Your answer must hold only the lines below from the line containing "[tool] measure" through the line containing "Lab notebook", each reproduced exactly.

Top of Given records

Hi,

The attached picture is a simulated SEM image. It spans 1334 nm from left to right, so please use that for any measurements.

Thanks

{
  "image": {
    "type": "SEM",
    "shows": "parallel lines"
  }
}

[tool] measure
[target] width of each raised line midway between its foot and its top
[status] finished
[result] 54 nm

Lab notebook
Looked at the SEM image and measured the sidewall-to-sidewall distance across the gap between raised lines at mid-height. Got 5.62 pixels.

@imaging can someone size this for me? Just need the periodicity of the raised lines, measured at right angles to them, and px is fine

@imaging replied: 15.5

Bottom of Given records

▶ [Written solution]:
[tool] measure
[target] width of each raised line midway between its foot and its top
[status] finished
[result] 54 nm

Lab notebook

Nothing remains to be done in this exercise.